**Excerpted records:**
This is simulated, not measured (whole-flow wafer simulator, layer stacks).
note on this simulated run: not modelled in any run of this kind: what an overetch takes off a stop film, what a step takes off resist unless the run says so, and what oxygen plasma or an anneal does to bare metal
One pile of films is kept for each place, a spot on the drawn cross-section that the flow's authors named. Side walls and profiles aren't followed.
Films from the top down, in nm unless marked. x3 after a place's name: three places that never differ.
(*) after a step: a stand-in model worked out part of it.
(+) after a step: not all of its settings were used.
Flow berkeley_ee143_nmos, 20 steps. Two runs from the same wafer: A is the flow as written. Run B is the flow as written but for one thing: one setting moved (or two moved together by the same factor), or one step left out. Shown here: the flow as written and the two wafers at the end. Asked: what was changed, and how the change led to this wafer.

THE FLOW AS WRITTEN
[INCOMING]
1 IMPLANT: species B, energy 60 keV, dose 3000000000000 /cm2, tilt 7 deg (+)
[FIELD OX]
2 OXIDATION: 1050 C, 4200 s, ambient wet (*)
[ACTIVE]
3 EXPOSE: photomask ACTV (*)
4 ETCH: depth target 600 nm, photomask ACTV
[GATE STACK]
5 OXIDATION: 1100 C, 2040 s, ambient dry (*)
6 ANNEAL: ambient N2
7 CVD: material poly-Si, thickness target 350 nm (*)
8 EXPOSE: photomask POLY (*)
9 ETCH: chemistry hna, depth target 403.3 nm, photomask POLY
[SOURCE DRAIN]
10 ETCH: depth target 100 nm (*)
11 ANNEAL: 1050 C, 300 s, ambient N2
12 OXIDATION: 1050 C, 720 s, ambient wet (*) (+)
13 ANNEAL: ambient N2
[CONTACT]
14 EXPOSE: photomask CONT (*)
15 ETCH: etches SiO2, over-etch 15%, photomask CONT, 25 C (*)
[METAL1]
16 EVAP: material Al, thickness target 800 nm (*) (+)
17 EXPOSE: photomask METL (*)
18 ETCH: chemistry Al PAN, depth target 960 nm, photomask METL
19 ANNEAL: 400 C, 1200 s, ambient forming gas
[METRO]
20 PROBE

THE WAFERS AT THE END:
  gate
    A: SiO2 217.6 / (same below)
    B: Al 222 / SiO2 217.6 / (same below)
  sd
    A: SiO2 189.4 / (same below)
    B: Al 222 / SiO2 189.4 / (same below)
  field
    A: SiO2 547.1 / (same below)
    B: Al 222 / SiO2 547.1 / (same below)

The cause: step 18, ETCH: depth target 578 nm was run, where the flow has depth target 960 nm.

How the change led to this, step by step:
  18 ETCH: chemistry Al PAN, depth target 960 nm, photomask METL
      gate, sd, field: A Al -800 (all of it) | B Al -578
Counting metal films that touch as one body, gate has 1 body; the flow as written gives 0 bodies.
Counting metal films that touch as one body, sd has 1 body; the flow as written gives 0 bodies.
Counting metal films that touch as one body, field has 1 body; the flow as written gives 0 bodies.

**Required action:** Copy out word for word each line of the listing, from the very first line down to the line containing "note on this", and stop after that line.

**Problem solution:**
This is simulated, not measured (whole-flow wafer simulator, layer stacks).
note on this simulated run: not modelled in any run of this kind: what an overetch takes off a stop film, what a step takes off resist unless the run says so, and what oxygen plasma or an anneal does to bare metal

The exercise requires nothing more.